* _PROVIDED DATA_:
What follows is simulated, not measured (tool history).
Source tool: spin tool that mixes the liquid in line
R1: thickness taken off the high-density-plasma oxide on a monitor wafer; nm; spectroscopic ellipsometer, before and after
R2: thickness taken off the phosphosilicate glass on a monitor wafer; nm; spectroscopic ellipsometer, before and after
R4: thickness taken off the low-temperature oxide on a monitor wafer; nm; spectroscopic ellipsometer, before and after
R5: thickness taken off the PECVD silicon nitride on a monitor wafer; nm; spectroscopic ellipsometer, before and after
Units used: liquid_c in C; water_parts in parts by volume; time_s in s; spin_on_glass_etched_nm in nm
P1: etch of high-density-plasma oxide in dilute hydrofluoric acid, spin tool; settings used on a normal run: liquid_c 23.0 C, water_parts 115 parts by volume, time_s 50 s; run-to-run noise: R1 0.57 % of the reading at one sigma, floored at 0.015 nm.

* _BRIEF_: The response must consist solely of the lines from the top of the records through the line holding "R2: thickness taken", copied word for word.

* _EXERCISE ANSWER_:
What follows is simulated, not measured (tool history).
Source tool: spin tool that mixes the liquid in line
R1: thickness taken off the high-density-plasma oxide on a monitor wafer; nm; spectroscopic ellipsometer, before and after
R2: thickness taken off the phosphosilicate glass on a monitor wafer; nm; spectroscopic ellipsometer, before and after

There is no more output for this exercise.